BRIEF ▸ Each of the records must appear again, exactly as it was written.

DATASET ENTRIES ▸

*-*-*

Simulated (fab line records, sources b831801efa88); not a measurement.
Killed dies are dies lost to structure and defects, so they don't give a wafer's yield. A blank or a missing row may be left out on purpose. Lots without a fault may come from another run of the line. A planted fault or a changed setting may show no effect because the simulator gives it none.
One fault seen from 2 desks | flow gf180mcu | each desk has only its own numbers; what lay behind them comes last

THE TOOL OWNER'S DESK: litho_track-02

*-*-*

PROBLEM SOLUTION ▸
Simulated (fab line records, sources b831801efa88); not a measurement.
Killed dies are dies lost to structure and defects, so they don't give a wafer's yield. A blank or a missing row may be left out on purpose. Lots without a fault may come from another run of the line. A planted fault or a changed setting may show no effect because the simulator gives it none.
One fault seen from 2 desks | flow gf180mcu | each desk has only its own numbers; what lay behind them comes last

THE TOOL OWNER'S DESK: litho_track-02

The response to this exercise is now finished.